Starting with the first line and ending with the line that holds "Each place is", repeat the material exactly.

Extracted information:
=== Section Start ===
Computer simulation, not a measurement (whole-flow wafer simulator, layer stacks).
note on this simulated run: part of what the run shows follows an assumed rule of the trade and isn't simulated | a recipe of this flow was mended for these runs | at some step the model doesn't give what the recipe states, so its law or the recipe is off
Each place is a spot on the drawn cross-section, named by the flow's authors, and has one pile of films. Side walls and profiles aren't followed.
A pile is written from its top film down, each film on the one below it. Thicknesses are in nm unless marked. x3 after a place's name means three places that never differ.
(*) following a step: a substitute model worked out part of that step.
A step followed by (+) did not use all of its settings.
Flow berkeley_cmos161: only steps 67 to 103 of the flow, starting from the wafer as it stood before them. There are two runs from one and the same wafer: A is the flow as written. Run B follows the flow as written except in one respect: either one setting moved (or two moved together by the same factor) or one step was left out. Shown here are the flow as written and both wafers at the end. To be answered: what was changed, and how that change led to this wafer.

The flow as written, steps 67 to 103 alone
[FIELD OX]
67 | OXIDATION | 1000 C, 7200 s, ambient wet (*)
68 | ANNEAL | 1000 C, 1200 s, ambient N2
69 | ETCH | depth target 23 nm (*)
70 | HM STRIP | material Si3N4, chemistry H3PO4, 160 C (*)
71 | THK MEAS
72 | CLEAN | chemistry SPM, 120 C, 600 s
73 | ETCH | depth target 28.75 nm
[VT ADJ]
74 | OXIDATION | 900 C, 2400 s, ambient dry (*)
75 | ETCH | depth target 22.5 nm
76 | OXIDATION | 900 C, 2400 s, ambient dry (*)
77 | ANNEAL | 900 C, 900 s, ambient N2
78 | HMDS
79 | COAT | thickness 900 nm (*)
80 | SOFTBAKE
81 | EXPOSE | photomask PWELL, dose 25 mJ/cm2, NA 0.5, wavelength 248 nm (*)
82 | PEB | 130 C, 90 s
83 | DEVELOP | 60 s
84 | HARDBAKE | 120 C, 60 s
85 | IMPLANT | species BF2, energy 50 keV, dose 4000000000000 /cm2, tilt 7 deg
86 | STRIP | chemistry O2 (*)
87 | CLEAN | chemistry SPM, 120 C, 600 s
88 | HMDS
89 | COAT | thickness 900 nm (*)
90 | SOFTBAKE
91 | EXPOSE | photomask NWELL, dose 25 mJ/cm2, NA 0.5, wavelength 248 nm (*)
=== Section End ===

Exercise answer:
Computer simulation, not a measurement (whole-flow wafer simulator, layer stacks).
note on this simulated run: part of what the run shows follows an assumed rule of the trade and isn't simulated | a recipe of this flow was mended for these runs | at some step the model doesn't give what the recipe states, so its law or the recipe is off
Each place is a spot on the drawn cross-section, named by the flow's authors, and has one pile of films. Side walls and profiles aren't followed.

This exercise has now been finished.